══ INFORMATION

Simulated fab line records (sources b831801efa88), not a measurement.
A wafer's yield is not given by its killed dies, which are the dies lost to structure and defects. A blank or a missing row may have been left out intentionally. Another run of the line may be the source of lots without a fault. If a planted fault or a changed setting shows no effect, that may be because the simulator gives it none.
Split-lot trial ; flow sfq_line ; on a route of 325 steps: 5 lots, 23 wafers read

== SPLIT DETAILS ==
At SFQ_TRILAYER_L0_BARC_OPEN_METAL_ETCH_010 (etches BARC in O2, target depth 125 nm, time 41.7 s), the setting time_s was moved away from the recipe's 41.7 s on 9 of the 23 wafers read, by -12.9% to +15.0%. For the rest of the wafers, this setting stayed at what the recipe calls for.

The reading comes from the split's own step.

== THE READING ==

════

▶ [REQUIRED ACTION]:
Reproduce the full listing above, character for character.

▶ [EXPECTED ANSWER]:
Simulated fab line records (sources b831801efa88), not a measurement.
A wafer's yield is not given by its killed dies, which are the dies lost to structure and defects. A blank or a missing row may have been left out intentionally. Another run of the line may be the source of lots without a fault. If a planted fault or a changed setting shows no effect, that may be because the simulator gives it none.
Split-lot trial ; flow sfq_line ; on a route of 325 steps: 5 lots, 23 wafers read

== SPLIT DETAILS ==
At SFQ_TRILAYER_L0_BARC_OPEN_METAL_ETCH_010 (etches BARC in O2, target depth 125 nm, time 41.7 s), the setting time_s was moved away from the recipe's 41.7 s on 9 of the 23 wafers read, by -12.9% to +15.0%. For the rest of the wafers, this setting stayed at what the recipe calls for.

The reading comes from the split's own step.

== THE READING ==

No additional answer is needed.